◆ REQUIRED ACTION:
A faithful transcription of all the records is required.

◆ ENTRIES SUPPLIED:
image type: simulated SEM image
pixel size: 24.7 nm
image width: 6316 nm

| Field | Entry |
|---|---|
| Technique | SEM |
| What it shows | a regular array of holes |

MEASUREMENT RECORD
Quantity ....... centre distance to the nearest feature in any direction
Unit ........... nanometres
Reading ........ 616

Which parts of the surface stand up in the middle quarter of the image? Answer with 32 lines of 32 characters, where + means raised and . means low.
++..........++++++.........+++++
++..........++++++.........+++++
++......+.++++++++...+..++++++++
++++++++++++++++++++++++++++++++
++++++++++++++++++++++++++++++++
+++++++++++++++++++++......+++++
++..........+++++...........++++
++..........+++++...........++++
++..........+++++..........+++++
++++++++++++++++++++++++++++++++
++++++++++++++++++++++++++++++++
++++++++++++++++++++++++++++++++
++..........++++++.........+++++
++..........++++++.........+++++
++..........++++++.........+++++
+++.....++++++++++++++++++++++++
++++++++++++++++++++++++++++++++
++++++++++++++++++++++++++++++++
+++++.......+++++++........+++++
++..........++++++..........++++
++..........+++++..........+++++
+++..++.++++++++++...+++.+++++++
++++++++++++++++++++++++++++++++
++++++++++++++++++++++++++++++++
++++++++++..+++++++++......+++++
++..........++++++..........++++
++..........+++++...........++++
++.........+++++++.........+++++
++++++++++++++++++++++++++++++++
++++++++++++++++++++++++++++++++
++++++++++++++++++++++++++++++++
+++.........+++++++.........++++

◆ REPLY:
image type: simulated SEM image
pixel size: 24.7 nm
image width: 6316 nm

| Field | Entry |
|---|---|
| Technique | SEM |
| What it shows | a regular array of holes |

MEASUREMENT RECORD
Quantity ....... centre distance to the nearest feature in any direction
Unit ........... nanometres
Reading ........ 616

Which parts of the surface stand up in the middle quarter of the image? Answer with 32 lines of 32 characters, where + means raised and . means low.
++..........++++++.........+++++
++..........++++++.........+++++
++......+.++++++++...+..++++++++
++++++++++++++++++++++++++++++++
++++++++++++++++++++++++++++++++
+++++++++++++++++++++......+++++
++..........+++++...........++++
++..........+++++...........++++
++..........+++++..........+++++
++++++++++++++++++++++++++++++++
++++++++++++++++++++++++++++++++
++++++++++++++++++++++++++++++++
++..........++++++.........+++++
++..........++++++.........+++++
++..........++++++.........+++++
+++.....++++++++++++++++++++++++
++++++++++++++++++++++++++++++++
++++++++++++++++++++++++++++++++
+++++.......+++++++........+++++
++..........++++++..........++++
++..........+++++..........+++++
+++..++.++++++++++...+++.+++++++
++++++++++++++++++++++++++++++++
++++++++++++++++++++++++++++++++
++++++++++..+++++++++......+++++
++..........++++++..........++++
++..........+++++...........++++
++.........+++++++.........+++++
++++++++++++++++++++++++++++++++
++++++++++++++++++++++++++++++++
++++++++++++++++++++++++++++++++
+++.........+++++++.........++++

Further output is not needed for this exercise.